DATA PROVIDED >>
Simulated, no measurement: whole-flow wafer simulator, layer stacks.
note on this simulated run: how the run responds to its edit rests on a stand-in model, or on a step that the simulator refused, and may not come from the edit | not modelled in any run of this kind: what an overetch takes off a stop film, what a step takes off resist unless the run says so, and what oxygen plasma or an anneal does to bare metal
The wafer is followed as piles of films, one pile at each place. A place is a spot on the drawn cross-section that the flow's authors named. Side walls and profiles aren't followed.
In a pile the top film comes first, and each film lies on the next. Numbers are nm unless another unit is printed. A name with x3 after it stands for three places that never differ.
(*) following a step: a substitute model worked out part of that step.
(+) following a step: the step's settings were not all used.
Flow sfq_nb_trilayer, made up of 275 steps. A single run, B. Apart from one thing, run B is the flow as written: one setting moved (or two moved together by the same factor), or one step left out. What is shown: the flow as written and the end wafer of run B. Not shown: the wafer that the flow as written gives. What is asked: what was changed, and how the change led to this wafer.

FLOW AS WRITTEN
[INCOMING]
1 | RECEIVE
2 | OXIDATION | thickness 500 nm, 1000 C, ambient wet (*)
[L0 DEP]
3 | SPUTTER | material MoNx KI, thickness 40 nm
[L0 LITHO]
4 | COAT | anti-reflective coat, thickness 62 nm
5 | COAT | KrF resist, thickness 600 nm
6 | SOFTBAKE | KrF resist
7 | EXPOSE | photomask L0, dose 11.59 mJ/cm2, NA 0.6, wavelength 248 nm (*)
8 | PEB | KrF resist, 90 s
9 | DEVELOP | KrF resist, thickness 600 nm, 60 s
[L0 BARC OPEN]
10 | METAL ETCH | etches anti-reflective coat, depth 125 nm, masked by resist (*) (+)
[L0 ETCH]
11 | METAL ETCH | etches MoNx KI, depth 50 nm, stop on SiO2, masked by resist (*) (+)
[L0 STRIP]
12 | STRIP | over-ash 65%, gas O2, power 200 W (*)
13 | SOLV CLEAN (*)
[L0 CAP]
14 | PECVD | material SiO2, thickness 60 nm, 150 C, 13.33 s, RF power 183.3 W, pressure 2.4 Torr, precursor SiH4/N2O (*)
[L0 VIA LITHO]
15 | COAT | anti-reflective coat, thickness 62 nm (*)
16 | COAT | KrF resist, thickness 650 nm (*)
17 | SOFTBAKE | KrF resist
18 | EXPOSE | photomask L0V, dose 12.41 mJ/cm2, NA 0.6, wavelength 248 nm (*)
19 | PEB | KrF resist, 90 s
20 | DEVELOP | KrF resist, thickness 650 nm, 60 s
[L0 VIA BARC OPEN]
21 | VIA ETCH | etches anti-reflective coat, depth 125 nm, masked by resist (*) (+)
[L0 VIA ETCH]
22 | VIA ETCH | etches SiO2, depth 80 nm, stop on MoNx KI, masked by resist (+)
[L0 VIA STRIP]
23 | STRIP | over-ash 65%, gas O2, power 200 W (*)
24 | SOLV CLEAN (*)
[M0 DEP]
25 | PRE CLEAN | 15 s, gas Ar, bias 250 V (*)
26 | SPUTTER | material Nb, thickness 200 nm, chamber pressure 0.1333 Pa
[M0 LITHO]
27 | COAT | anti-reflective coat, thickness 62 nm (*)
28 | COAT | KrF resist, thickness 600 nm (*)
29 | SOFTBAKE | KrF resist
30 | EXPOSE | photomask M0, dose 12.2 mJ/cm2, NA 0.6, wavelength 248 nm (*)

ASSIGNED TASK >> Print exactly the lines from the beginning of the entries through the line with "The wafer is". Output nothing more.

TASK ANSWER >>
Simulated, no measurement: whole-flow wafer simulator, layer stacks.
note on this simulated run: how the run responds to its edit rests on a stand-in model, or on a step that the simulator refused, and may not come from the edit | not modelled in any run of this kind: what an overetch takes off a stop film, what a step takes off resist unless the run says so, and what oxygen plasma or an anneal does to bare metal
The wafer is followed as piles of films, one pile at each place. A place is a spot on the drawn cross-section that the flow's authors named. Side walls and profiles aren't followed.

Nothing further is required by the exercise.